_Requirement_.
Set every entry down again exactly, omitting none.

╭──

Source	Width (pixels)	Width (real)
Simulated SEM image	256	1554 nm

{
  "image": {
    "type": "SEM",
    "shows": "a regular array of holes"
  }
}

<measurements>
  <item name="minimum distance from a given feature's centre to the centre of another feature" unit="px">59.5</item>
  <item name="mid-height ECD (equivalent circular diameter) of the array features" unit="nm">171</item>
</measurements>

╰──

_Exercise answer_.
Source	Width (pixels)	Width (real)
Simulated SEM image	256	1554 nm

{
  "image": {
    "type": "SEM",
    "shows": "a regular array of holes"
  }
}

<measurements>
  <item name="minimum distance from a given feature's centre to the centre of another feature" unit="px">59.5</item>
  <item name="mid-height ECD (equivalent circular diameter) of the array features" unit="nm">171</item>
</measurements>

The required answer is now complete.